- [PROVIDED INFORMATION]:
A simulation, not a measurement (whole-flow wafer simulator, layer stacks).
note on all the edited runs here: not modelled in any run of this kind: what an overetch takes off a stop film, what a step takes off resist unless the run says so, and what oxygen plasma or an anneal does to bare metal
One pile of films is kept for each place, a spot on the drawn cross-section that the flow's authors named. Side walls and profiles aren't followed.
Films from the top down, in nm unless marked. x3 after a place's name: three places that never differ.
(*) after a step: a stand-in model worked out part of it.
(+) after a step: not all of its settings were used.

- [WORK REQUEST]: Give back the data above exactly as it appears.

- [TASK RESULT]:
A simulation, not a measurement (whole-flow wafer simulator, layer stacks).
note on all the edited runs here: not modelled in any run of this kind: what an overetch takes off a stop film, what a step takes off resist unless the run says so, and what oxygen plasma or an anneal does to bare metal
One pile of films is kept for each place, a spot on the drawn cross-section that the flow's authors named. Side walls and profiles aren't followed.
Films from the top down, in nm unless marked. x3 after a place's name: three places that never differ.
(*) after a step: a stand-in model worked out part of it.
(+) after a step: not all of its settings were used.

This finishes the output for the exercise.